### [Recorded data]
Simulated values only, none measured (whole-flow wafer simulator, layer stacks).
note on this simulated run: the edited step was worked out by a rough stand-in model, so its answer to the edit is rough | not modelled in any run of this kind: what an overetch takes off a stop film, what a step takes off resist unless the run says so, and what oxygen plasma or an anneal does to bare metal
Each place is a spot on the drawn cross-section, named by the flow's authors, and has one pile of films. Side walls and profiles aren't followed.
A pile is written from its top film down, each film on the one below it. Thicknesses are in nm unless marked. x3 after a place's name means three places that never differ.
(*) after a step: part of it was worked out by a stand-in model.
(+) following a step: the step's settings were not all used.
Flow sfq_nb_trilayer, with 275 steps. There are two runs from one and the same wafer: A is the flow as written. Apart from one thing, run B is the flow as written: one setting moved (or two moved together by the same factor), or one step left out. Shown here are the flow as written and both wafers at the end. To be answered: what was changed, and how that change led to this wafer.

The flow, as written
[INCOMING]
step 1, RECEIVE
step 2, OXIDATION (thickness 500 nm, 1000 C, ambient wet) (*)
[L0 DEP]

### [Work order]
All entries above are to be reproduced exactly.

### [Exercise output]
Simulated values only, none measured (whole-flow wafer simulator, layer stacks).
note on this simulated run: the edited step was worked out by a rough stand-in model, so its answer to the edit is rough | not modelled in any run of this kind: what an overetch takes off a stop film, what a step takes off resist unless the run says so, and what oxygen plasma or an anneal does to bare metal
Each place is a spot on the drawn cross-section, named by the flow's authors, and has one pile of films. Side walls and profiles aren't followed.
A pile is written from its top film down, each film on the one below it. Thicknesses are in nm unless marked. x3 after a place's name means three places that never differ.
(*) after a step: part of it was worked out by a stand-in model.
(+) following a step: the step's settings were not all used.
Flow sfq_nb_trilayer, with 275 steps. There are two runs from one and the same wafer: A is the flow as written. Apart from one thing, run B is the flow as written: one setting moved (or two moved together by the same factor), or one step left out. Shown here are the flow as written and both wafers at the end. To be answered: what was changed, and how that change led to this wafer.

The flow, as written
[INCOMING]
step 1, RECEIVE
step 2, OXIDATION (thickness 500 nm, 1000 C, ambient wet) (*)
[L0 DEP]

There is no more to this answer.